■ **Given information**:
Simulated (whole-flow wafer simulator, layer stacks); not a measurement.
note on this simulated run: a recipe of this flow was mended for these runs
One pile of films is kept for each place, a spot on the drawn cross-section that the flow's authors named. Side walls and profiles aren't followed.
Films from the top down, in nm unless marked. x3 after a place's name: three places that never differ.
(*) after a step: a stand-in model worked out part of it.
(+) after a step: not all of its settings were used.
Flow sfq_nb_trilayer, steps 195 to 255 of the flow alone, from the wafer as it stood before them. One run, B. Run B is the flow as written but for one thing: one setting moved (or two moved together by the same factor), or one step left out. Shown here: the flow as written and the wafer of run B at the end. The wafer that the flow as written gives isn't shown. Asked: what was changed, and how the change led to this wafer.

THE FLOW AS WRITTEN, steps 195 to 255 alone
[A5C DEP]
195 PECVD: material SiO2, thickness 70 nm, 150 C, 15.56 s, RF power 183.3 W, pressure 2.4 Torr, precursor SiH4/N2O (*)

■ **Activity**: Only the lines above, from the first through the one holding "(+) after a", are to be output, and they must be copied exactly.

■ **Exercise result**:
Simulated (whole-flow wafer simulator, layer stacks); not a measurement.
note on this simulated run: a recipe of this flow was mended for these runs
One pile of films is kept for each place, a spot on the drawn cross-section that the flow's authors named. Side walls and profiles aren't followed.
Films from the top down, in nm unless marked. x3 after a place's name: three places that never differ.
(*) after a step: a stand-in model worked out part of it.
(+) after a step: not all of its settings were used.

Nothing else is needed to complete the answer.